▸ **ASSIGNED TASK**
Copy out all of the entries below without any change.

▸ **INPUT DATA**
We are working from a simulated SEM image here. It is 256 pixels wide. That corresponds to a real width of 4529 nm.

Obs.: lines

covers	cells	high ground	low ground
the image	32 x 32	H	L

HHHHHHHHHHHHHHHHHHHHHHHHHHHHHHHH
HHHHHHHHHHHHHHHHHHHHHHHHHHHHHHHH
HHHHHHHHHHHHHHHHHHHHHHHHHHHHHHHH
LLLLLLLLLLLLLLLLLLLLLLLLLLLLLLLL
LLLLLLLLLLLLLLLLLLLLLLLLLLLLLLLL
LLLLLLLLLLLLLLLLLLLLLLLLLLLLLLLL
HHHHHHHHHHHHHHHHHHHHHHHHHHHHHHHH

▸ **RESPONSE**
We are working from a simulated SEM image here. It is 256 pixels wide. That corresponds to a real width of 4529 nm.

Obs.: lines

covers	cells	high ground	low ground
the image	32 x 32	H	L

HHHHHHHHHHHHHHHHHHHHHHHHHHHHHHHH
HHHHHHHHHHHHHHHHHHHHHHHHHHHHHHHH
HHHHHHHHHHHHHHHHHHHHHHHHHHHHHHHH
LLLLLLLLLLLLLLLLLLLLLLLLLLLLLLLL
LLLLLLLLLLLLLLLLLLLLLLLLLLLLLLLL
LLLLLLLLLLLLLLLLLLLLLLLLLLLLLLLL
HHHHHHHHHHHHHHHHHHHHHHHHHHHHHHHH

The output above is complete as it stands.